**Brief:** Each record must be printed exactly as given.

######
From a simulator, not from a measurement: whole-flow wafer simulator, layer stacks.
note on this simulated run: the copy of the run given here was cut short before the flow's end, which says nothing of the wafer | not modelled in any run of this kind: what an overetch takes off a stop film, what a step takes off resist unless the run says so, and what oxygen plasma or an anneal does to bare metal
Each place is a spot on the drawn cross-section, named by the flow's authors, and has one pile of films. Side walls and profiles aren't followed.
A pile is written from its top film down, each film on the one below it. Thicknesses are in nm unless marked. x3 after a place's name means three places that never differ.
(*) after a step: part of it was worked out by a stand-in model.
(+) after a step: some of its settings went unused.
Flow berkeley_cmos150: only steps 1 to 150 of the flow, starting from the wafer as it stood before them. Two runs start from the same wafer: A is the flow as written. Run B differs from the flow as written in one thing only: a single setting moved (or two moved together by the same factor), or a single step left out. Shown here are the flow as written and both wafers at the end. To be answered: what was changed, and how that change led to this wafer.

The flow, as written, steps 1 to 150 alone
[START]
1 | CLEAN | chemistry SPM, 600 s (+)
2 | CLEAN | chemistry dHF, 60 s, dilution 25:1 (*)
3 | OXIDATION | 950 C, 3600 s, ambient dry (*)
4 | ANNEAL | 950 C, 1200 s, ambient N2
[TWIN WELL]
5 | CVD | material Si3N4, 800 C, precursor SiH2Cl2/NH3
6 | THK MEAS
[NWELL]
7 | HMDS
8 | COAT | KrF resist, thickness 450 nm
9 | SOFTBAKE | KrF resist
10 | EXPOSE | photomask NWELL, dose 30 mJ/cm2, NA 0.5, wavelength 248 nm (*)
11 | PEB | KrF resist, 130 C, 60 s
######

**Result:**
From a simulator, not from a measurement: whole-flow wafer simulator, layer stacks.
note on this simulated run: the copy of the run given here was cut short before the flow's end, which says nothing of the wafer | not modelled in any run of this kind: what an overetch takes off a stop film, what a step takes off resist unless the run says so, and what oxygen plasma or an anneal does to bare metal
Each place is a spot on the drawn cross-section, named by the flow's authors, and has one pile of films. Side walls and profiles aren't followed.
A pile is written from its top film down, each film on the one below it. Thicknesses are in nm unless marked. x3 after a place's name means three places that never differ.
(*) after a step: part of it was worked out by a stand-in model.
(+) after a step: some of its settings went unused.
Flow berkeley_cmos150: only steps 1 to 150 of the flow, starting from the wafer as it stood before them. Two runs start from the same wafer: A is the flow as written. Run B differs from the flow as written in one thing only: a single setting moved (or two moved together by the same factor), or a single step left out. Shown here are the flow as written and both wafers at the end. To be answered: what was changed, and how that change led to this wafer.

The flow, as written, steps 1 to 150 alone
[START]
1 | CLEAN | chemistry SPM, 600 s (+)
2 | CLEAN | chemistry dHF, 60 s, dilution 25:1 (*)
3 | OXIDATION | 950 C, 3600 s, ambient dry (*)
4 | ANNEAL | 950 C, 1200 s, ambient N2
[TWIN WELL]
5 | CVD | material Si3N4, 800 C, precursor SiH2Cl2/NH3
6 | THK MEAS
[NWELL]
7 | HMDS
8 | COAT | KrF resist, thickness 450 nm
9 | SOFTBAKE | KrF resist
10 | EXPOSE | photomask NWELL, dose 30 mJ/cm2, NA 0.5, wavelength 248 nm (*)
11 | PEB | KrF resist, 130 C, 60 s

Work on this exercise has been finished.